- Action item -
Reproduce the opening lines of the records exactly, up to and including the line in which "For reference, the" occurs.

BEGIN

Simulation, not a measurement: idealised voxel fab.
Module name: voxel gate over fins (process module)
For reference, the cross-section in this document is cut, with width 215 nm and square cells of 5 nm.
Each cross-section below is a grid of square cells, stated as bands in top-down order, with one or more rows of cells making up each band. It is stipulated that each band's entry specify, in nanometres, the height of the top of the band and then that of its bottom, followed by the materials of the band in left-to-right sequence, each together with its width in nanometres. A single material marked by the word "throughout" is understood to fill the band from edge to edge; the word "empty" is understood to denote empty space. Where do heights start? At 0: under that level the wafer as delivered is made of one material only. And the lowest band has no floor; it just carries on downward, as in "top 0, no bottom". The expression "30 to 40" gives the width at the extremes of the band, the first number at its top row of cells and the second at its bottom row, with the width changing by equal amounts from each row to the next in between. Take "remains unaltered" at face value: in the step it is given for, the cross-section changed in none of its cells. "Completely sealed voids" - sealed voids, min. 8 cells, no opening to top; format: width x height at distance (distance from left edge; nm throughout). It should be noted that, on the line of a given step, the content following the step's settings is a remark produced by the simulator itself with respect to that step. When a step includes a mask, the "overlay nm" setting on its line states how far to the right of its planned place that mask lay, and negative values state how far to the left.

END

- Task response -
Simulation, not a measurement: idealised voxel fab.
Module name: voxel gate over fins (process module)
For reference, the cross-section in this document is cut, with width 215 nm and square cells of 5 nm.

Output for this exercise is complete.